Activity
The lines from the start of the data through the line containing "R1: time until" are to be reproduced exactly, both ends included.

──────────

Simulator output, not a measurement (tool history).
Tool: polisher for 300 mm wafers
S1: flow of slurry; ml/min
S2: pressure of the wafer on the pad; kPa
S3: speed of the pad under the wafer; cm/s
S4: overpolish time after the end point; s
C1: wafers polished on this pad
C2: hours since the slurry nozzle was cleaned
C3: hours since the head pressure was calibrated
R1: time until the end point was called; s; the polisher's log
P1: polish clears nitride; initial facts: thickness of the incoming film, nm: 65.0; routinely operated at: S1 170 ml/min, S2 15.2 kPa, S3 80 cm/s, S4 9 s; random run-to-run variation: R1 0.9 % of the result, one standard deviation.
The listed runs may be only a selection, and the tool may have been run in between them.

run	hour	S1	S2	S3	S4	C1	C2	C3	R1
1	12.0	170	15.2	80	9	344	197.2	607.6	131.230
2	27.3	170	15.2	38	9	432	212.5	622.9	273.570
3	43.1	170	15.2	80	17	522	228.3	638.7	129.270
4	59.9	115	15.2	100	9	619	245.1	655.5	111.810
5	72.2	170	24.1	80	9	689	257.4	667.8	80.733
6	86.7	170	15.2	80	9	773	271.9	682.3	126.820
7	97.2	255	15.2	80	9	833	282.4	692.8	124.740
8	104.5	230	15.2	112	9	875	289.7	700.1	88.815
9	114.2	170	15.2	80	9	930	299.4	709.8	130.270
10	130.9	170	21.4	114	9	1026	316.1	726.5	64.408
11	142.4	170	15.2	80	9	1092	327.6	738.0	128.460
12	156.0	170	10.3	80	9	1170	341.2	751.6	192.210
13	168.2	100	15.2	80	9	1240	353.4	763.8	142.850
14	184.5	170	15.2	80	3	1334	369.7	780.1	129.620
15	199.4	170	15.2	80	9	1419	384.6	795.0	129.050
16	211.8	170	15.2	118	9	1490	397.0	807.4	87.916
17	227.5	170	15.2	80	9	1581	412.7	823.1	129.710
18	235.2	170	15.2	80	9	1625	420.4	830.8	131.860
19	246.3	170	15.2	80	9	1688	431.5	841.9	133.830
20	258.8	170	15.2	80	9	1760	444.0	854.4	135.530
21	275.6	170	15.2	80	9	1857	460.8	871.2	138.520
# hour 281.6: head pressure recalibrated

──────────

Task solution
Simulator output, not a measurement (tool history).
Tool: polisher for 300 mm wafers
S1: flow of slurry; ml/min
S2: pressure of the wafer on the pad; kPa
S3: speed of the pad under the wafer; cm/s
S4: overpolish time after the end point; s
C1: wafers polished on this pad
C2: hours since the slurry nozzle was cleaned
C3: hours since the head pressure was calibrated
R1: time until the end point was called; s; the polisher's log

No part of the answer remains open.